WORK ITEM = Please take the lines from the one holding "the cross-section changed." through the one holding "13 op CMP | height nm 40" in the data below and copy them exactly.

§

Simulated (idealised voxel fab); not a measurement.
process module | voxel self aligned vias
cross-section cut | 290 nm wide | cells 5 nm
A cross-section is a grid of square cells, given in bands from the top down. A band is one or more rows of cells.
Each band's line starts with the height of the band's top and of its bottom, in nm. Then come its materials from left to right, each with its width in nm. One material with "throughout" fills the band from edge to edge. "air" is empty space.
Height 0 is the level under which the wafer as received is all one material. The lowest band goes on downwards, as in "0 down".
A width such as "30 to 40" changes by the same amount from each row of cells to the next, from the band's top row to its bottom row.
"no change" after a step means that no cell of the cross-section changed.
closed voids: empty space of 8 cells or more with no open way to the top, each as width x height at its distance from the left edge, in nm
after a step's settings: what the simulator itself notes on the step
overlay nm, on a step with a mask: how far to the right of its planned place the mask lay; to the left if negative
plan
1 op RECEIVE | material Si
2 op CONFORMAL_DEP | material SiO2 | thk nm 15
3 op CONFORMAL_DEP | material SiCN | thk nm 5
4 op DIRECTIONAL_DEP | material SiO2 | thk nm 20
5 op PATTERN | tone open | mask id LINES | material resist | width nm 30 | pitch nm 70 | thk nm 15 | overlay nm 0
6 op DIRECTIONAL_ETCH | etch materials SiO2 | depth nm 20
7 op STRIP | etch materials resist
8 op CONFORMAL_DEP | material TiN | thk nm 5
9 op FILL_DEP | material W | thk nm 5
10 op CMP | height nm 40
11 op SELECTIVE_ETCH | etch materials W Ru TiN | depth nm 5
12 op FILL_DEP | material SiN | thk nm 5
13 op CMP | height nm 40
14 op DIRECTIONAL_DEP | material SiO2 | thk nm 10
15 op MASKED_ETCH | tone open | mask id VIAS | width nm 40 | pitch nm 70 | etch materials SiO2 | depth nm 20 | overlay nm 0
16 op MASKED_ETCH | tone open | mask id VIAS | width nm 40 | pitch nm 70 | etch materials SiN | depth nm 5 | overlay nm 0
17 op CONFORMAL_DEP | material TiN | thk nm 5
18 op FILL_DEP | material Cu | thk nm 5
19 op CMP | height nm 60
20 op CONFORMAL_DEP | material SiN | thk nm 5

§

ANSWER SECTION =
"no change" after a step means that no cell of the cross-section changed.
closed voids: empty space of 8 cells or more with no open way to the top, each as width x height at its distance from the left edge, in nm
after a step's settings: what the simulator itself notes on the step
overlay nm, on a step with a mask: how far to the right of its planned place the mask lay; to the left if negative
plan
1 op RECEIVE | material Si
2 op CONFORMAL_DEP | material SiO2 | thk nm 15
3 op CONFORMAL_DEP | material SiCN | thk nm 5
4 op DIRECTIONAL_DEP | material SiO2 | thk nm 20
5 op PATTERN | tone open | mask id LINES | material resist | width nm 30 | pitch nm 70 | thk nm 15 | overlay nm 0
6 op DIRECTIONAL_ETCH | etch materials SiO2 | depth nm 20
7 op STRIP | etch materials resist
8 op CONFORMAL_DEP | material TiN | thk nm 5
9 op FILL_DEP | material W | thk nm 5
10 op CMP | height nm 40
11 op SELECTIVE_ETCH | etch materials W Ru TiN | depth nm 5
12 op FILL_DEP | material SiN | thk nm 5
13 op CMP | height nm 40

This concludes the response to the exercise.